Requirement: Please restate the material below word for word, from the first line through the one that contains "Square cells of", inclusive.

The data:
:::::

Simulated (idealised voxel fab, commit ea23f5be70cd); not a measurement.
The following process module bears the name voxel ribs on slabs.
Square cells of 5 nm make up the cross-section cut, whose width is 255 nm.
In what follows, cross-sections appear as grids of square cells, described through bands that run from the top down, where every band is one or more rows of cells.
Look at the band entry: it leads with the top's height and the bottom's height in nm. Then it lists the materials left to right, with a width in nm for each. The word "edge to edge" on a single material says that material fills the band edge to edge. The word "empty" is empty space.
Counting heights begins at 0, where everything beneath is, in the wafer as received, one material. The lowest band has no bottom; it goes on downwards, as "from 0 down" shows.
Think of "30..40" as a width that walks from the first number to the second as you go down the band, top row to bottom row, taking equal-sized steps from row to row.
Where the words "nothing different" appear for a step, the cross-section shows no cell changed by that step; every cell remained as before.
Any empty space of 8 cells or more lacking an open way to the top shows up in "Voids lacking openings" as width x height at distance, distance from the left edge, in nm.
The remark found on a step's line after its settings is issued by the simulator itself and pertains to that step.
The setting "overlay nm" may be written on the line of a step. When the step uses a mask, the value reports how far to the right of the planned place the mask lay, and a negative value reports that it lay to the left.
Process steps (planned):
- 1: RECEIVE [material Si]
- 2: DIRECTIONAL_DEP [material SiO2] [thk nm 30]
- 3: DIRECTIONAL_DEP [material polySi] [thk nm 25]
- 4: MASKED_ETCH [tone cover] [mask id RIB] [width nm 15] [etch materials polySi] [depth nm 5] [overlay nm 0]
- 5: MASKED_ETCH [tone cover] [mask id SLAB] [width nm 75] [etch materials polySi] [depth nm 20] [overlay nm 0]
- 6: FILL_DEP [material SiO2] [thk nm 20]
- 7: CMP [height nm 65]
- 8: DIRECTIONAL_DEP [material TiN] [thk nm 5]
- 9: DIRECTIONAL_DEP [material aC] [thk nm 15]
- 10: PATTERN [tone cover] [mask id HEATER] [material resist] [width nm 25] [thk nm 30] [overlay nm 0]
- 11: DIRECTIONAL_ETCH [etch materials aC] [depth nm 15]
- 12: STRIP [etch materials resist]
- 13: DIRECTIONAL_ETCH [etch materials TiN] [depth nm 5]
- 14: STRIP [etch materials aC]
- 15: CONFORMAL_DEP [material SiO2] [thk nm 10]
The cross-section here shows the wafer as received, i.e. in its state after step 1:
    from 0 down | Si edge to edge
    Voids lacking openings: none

:::::

Written reply:
Simulated (idealised voxel fab, commit ea23f5be70cd); not a measurement.
The following process module bears the name voxel ribs on slabs.
Square cells of 5 nm make up the cross-section cut, whose width is 255 nm.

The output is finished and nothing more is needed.